Entries shown:
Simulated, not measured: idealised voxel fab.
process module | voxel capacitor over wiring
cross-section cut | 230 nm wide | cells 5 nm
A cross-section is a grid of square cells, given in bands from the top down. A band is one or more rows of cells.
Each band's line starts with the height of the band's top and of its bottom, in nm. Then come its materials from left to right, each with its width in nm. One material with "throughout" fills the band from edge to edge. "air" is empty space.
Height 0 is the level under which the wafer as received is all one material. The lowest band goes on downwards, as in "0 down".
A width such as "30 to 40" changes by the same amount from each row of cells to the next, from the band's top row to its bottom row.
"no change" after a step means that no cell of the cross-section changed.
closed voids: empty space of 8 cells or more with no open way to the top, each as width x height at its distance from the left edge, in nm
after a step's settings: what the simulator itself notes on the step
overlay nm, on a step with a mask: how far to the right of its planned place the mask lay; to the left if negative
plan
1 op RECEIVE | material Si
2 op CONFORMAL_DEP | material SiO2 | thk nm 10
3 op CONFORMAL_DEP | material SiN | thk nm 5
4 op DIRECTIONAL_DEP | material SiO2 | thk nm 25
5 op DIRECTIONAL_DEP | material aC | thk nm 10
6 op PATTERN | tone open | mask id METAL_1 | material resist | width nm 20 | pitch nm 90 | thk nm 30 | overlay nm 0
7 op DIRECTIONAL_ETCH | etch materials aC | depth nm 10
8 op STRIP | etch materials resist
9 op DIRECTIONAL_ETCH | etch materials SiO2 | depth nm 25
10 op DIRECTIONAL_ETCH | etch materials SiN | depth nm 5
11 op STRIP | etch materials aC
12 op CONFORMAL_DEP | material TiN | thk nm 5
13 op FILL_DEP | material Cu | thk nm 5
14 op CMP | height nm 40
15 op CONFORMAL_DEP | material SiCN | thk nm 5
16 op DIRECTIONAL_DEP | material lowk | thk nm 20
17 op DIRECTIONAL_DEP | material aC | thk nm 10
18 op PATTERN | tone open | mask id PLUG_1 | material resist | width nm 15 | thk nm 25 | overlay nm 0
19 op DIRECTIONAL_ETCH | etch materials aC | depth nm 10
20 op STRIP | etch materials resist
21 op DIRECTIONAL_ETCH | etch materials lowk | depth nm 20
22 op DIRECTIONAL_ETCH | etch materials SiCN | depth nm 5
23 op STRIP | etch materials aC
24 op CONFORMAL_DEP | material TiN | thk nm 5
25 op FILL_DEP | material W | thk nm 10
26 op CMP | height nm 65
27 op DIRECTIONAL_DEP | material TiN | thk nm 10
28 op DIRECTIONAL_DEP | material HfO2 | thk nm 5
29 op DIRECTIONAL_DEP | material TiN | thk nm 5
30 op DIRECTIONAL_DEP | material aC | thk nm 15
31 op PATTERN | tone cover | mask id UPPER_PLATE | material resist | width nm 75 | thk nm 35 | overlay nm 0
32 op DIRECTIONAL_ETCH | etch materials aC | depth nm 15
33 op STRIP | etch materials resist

Work task: Using the entries above, quote each line verbatim from the first through the line that contains "after a step's".

Result:
Simulated, not measured: idealised voxel fab.
process module | voxel capacitor over wiring
cross-section cut | 230 nm wide | cells 5 nm
A cross-section is a grid of square cells, given in bands from the top down. A band is one or more rows of cells.
Each band's line starts with the height of the band's top and of its bottom, in nm. Then come its materials from left to right, each with its width in nm. One material with "throughout" fills the band from edge to edge. "air" is empty space.
Height 0 is the level under which the wafer as received is all one material. The lowest band goes on downwards, as in "0 down".
A width such as "30 to 40" changes by the same amount from each row of cells to the next, from the band's top row to its bottom row.
"no change" after a step means that no cell of the cross-section changed.
closed voids: empty space of 8 cells or more with no open way to the top, each as width x height at its distance from the left edge, in nm
after a step's settings: what the simulator itself notes on the step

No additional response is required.